Dataset content ▸
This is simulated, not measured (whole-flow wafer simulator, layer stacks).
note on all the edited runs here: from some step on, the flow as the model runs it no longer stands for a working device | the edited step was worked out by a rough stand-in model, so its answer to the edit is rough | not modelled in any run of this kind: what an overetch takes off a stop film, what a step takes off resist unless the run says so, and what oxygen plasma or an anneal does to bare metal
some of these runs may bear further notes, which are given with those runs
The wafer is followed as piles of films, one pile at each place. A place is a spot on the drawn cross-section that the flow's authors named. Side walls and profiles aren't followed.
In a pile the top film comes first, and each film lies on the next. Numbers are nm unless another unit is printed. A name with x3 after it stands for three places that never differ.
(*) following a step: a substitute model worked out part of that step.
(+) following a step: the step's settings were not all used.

Work item ▸ Please be sure to repeat every entry exactly.

Written answer ▸
This is simulated, not measured (whole-flow wafer simulator, layer stacks).
note on all the edited runs here: from some step on, the flow as the model runs it no longer stands for a working device | the edited step was worked out by a rough stand-in model, so its answer to the edit is rough | not modelled in any run of this kind: what an overetch takes off a stop film, what a step takes off resist unless the run says so, and what oxygen plasma or an anneal does to bare metal
some of these runs may bear further notes, which are given with those runs
The wafer is followed as piles of films, one pile at each place. A place is a spot on the drawn cross-section that the flow's authors named. Side walls and profiles aren't followed.
In a pile the top film comes first, and each film lies on the next. Numbers are nm unless another unit is printed. A name with x3 after it stands for three places that never differ.
(*) following a step: a substitute model worked out part of that step.
(+) following a step: the step's settings were not all used.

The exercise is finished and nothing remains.